● **Work item**: Copy every record below exactly as it stands.

● **The data**:
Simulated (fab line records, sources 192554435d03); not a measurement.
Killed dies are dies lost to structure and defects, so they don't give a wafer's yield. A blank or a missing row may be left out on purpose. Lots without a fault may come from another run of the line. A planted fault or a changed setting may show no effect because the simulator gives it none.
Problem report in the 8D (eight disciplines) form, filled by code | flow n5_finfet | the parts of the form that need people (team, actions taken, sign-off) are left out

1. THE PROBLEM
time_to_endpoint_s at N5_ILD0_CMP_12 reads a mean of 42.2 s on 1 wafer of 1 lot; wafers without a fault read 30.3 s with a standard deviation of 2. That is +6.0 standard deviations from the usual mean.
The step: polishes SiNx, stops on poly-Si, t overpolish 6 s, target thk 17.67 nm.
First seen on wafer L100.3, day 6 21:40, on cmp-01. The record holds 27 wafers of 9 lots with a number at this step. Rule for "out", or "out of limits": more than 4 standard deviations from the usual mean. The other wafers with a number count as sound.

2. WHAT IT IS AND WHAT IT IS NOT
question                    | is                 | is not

● **Task output**:
Simulated (fab line records, sources 192554435d03); not a measurement.
Killed dies are dies lost to structure and defects, so they don't give a wafer's yield. A blank or a missing row may be left out on purpose. Lots without a fault may come from another run of the line. A planted fault or a changed setting may show no effect because the simulator gives it none.
Problem report in the 8D (eight disciplines) form, filled by code | flow n5_finfet | the parts of the form that need people (team, actions taken, sign-off) are left out

1. THE PROBLEM
time_to_endpoint_s at N5_ILD0_CMP_12 reads a mean of 42.2 s on 1 wafer of 1 lot; wafers without a fault read 30.3 s with a standard deviation of 2. That is +6.0 standard deviations from the usual mean.
The step: polishes SiNx, stops on poly-Si, t overpolish 6 s, target thk 17.67 nm.
First seen on wafer L100.3, day 6 21:40, on cmp-01. The record holds 27 wafers of 9 lots with a number at this step. Rule for "out", or "out of limits": more than 4 standard deviations from the usual mean. The other wafers with a number count as sound.

2. WHAT IT IS AND WHAT IT IS NOT
question                    | is                 | is not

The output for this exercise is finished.